Assignment — Please retype all the data below exactly, line for line.

___ Given data ___

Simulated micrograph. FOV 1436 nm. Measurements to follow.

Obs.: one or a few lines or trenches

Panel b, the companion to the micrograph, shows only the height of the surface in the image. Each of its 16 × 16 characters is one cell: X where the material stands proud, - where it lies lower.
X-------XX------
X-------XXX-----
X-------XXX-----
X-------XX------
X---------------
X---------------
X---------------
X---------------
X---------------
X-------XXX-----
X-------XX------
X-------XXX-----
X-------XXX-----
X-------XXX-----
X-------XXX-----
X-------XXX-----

___

Written reply —
Simulated micrograph. FOV 1436 nm. Measurements to follow.

Obs.: one or a few lines or trenches

Panel b, the companion to the micrograph, shows only the height of the surface in the image. Each of its 16 × 16 characters is one cell: X where the material stands proud, - where it lies lower.
X-------XX------
X-------XXX-----
X-------XXX-----
X-------XX------
X---------------
X---------------
X---------------
X---------------
X---------------
X-------XXX-----
X-------XX------
X-------XXX-----
X-------XXX-----
X-------XXX-----
X-------XXX-----
X-------XXX-----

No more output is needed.